Assignment. Working from the records beneath this line, reproduce each one exactly.

┏━━

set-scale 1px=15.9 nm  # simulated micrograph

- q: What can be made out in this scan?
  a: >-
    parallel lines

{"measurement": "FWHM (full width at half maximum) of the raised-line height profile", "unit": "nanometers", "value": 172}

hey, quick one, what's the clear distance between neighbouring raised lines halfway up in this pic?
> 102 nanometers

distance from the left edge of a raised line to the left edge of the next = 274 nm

┗━━

Reply.
set-scale 1px=15.9 nm  # simulated micrograph

- q: What can be made out in this scan?
  a: >-
    parallel lines

{"measurement": "FWHM (full width at half maximum) of the raised-line height profile", "unit": "nanometers", "value": 172}

hey, quick one, what's the clear distance between neighbouring raised lines halfway up in this pic?
> 102 nanometers

distance from the left edge of a raised line to the left edge of the next = 274 nm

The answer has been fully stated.